▶ **DATA EXCERPTS**
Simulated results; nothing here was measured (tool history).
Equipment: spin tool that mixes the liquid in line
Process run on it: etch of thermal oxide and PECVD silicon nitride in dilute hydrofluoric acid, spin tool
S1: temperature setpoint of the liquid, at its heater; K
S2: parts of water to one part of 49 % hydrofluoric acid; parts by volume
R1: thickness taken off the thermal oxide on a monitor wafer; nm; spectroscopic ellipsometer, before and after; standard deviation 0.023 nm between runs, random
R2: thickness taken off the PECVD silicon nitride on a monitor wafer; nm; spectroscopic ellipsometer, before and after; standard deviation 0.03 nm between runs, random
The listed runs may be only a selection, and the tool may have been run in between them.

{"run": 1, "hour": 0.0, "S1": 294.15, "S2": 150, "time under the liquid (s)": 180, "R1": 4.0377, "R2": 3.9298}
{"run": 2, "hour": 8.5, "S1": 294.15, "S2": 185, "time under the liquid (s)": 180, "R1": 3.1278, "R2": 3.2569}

▶ **ASSIGNMENT**
A verbatim transcription is needed of the lines above, starting at the line with "S2: parts of" and ending at the line with "R1: thickness taken", both included, and of nothing else.

▶ **EXERCISE OUTPUT**
S2: parts of water to one part of 49 % hydrofluoric acid; parts by volume
R1: thickness taken off the thermal oxide on a monitor wafer; nm; spectroscopic ellipsometer, before and after; standard deviation 0.023 nm between runs, random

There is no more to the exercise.